→ **Extracted material**
# # #
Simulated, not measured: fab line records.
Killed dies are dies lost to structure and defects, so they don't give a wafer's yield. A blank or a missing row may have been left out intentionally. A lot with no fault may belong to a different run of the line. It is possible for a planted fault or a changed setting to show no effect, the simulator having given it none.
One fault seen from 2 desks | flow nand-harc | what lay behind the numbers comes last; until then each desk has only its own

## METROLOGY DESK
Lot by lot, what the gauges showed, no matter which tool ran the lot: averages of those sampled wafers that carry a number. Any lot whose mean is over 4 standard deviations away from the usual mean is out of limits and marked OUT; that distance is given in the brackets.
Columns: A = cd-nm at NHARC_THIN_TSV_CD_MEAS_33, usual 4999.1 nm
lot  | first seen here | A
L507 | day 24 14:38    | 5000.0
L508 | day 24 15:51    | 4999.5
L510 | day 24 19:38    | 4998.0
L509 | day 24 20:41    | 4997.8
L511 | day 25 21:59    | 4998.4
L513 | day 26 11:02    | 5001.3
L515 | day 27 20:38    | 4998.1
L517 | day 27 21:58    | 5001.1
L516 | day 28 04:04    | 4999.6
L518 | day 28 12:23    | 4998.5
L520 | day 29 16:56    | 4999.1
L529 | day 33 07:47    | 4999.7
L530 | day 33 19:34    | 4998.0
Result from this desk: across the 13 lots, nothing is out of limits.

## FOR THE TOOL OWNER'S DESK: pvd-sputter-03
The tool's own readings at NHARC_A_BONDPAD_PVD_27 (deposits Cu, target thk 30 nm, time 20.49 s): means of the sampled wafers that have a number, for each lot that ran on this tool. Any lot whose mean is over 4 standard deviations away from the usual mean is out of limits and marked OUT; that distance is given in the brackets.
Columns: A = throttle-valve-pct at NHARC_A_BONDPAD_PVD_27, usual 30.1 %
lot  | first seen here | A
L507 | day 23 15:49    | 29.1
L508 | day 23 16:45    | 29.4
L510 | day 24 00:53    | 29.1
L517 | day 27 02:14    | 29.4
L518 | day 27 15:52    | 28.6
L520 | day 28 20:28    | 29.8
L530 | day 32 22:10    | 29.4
# # #

→ **Task item**
Please transcribe the records exactly from their first line through the line holding "L520 | day 29", and leave out all others.

→ **Problem solution**
Simulated, not measured: fab line records.
Killed dies are dies lost to structure and defects, so they don't give a wafer's yield. A blank or a missing row may have been left out intentionally. A lot with no fault may belong to a different run of the line. It is possible for a planted fault or a changed setting to show no effect, the simulator having given it none.
One fault seen from 2 desks | flow nand-harc | what lay behind the numbers comes last; until then each desk has only its own

## METROLOGY DESK
Lot by lot, what the gauges showed, no matter which tool ran the lot: averages of those sampled wafers that carry a number. Any lot whose mean is over 4 standard deviations away from the usual mean is out of limits and marked OUT; that distance is given in the brackets.
Columns: A = cd-nm at NHARC_THIN_TSV_CD_MEAS_33, usual 4999.1 nm
lot  | first seen here | A
L507 | day 24 14:38    | 5000.0
L508 | day 24 15:51    | 4999.5
L510 | day 24 19:38    | 4998.0
L509 | day 24 20:41    | 4997.8
L511 | day 25 21:59    | 4998.4
L513 | day 26 11:02    | 5001.3
L515 | day 27 20:38    | 4998.1
L517 | day 27 21:58    | 5001.1
L516 | day 28 04:04    | 4999.6
L518 | day 28 12:23    | 4998.5
L520 | day 29 16:56    | 4999.1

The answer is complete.